▸ Dataset extract
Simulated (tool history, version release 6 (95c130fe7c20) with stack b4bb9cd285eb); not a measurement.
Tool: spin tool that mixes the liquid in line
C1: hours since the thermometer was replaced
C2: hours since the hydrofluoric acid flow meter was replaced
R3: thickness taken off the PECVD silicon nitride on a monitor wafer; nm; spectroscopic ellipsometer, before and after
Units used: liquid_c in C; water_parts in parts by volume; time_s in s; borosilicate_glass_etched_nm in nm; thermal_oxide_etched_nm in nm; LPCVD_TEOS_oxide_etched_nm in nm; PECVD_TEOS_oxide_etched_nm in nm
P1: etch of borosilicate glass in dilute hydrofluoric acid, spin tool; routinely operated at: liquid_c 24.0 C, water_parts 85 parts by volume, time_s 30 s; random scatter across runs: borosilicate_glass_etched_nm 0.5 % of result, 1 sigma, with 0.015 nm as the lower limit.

▸ Assigned task
Up to and including the line with "Units used: liquid_c", repeat the entries exactly, beginning at their first line.

▸ Task answer
Simulated (tool history, version release 6 (95c130fe7c20) with stack b4bb9cd285eb); not a measurement.
Tool: spin tool that mixes the liquid in line
C1: hours since the thermometer was replaced
C2: hours since the hydrofluoric acid flow meter was replaced
R3: thickness taken off the PECVD silicon nitride on a monitor wafer; nm; spectroscopic ellipsometer, before and after
Units used: liquid_c in C; water_parts in parts by volume; time_s in s; borosilicate_glass_etched_nm in nm; thermal_oxide_etched_nm in nm; LPCVD_TEOS_oxide_etched_nm in nm; PECVD_TEOS_oxide_etched_nm in nm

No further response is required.